=== EXERCISE ===
Write out all of the records, keeping each one exactly as written.

━━ DATA FOR REVIEW
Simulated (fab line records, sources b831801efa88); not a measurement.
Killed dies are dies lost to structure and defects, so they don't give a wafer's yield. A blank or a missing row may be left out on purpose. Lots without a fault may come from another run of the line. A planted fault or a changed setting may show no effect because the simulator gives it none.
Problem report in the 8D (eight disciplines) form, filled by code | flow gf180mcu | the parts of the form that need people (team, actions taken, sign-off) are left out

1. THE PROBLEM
━━━━

=== SOLUTION ===
Simulated (fab line records, sources b831801efa88); not a measurement.
Killed dies are dies lost to structure and defects, so they don't give a wafer's yield. A blank or a missing row may be left out on purpose. Lots without a fault may come from another run of the line. A planted fault or a changed setting may show no effect because the simulator gives it none.
Problem report in the 8D (eight disciplines) form, filled by code | flow gf180mcu | the parts of the form that need people (team, actions taken, sign-off) are left out

1. THE PROBLEM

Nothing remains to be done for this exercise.